• Recorded data
------------------------------------------------------------------------
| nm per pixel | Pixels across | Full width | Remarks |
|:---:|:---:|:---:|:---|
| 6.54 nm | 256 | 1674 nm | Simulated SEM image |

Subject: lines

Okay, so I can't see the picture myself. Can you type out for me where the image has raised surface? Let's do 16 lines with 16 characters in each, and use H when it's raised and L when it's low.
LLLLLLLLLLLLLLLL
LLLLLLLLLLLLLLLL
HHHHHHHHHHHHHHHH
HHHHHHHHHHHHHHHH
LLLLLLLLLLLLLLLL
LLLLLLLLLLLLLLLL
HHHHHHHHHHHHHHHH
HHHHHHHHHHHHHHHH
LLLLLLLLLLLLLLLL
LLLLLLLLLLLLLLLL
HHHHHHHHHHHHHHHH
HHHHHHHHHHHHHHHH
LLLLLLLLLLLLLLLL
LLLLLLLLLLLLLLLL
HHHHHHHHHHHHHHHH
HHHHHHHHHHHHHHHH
------------------------------------------------------------------------

• Assignment
Would you restate all of the material, word for word?

• Written reply
| nm per pixel | Pixels across | Full width | Remarks |
|:---:|:---:|:---:|:---|
| 6.54 nm | 256 | 1674 nm | Simulated SEM image |

Subject: lines

Okay, so I can't see the picture myself. Can you type out for me where the image has raised surface? Let's do 16 lines with 16 characters in each, and use H when it's raised and L when it's low.
LLLLLLLLLLLLLLLL
LLLLLLLLLLLLLLLL
HHHHHHHHHHHHHHHH
HHHHHHHHHHHHHHHH
LLLLLLLLLLLLLLLL
LLLLLLLLLLLLLLLL
HHHHHHHHHHHHHHHH
HHHHHHHHHHHHHHHH
LLLLLLLLLLLLLLLL
LLLLLLLLLLLLLLLL
HHHHHHHHHHHHHHHH
HHHHHHHHHHHHHHHH
LLLLLLLLLLLLLLLL
LLLLLLLLLLLLLLLL
HHHHHHHHHHHHHHHH
HHHHHHHHHHHHHHHH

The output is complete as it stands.